================
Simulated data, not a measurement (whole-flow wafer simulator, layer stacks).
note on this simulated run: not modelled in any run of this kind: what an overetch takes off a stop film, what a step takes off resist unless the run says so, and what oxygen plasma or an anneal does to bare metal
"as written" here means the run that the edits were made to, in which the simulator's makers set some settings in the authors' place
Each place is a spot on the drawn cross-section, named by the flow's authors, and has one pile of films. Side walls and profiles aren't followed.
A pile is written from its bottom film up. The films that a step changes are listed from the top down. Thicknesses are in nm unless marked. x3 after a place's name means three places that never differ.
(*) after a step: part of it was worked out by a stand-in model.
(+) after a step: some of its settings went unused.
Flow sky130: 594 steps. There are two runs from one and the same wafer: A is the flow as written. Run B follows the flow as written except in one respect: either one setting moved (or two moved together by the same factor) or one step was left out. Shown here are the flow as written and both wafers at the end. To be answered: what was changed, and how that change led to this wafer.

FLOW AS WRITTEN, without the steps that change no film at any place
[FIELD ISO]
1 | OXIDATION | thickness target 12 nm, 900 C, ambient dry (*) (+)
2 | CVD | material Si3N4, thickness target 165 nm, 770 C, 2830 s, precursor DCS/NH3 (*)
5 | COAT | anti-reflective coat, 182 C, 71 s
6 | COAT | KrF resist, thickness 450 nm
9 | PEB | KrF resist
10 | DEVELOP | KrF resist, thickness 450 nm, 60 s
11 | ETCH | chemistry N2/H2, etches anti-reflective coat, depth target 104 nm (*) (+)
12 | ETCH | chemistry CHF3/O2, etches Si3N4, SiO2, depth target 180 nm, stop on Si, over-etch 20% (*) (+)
================

*Assigned task*: Look above for the line with "A pile is written" and the line with "(*) after a", and reproduce exactly those two lines plus every line between, nothing more.

*Task solution*:
A pile is written from its bottom film up. The films that a step changes are listed from the top down. Thicknesses are in nm unless marked. x3 after a place's name means three places that never differ.
(*) after a step: part of it was worked out by a stand-in model.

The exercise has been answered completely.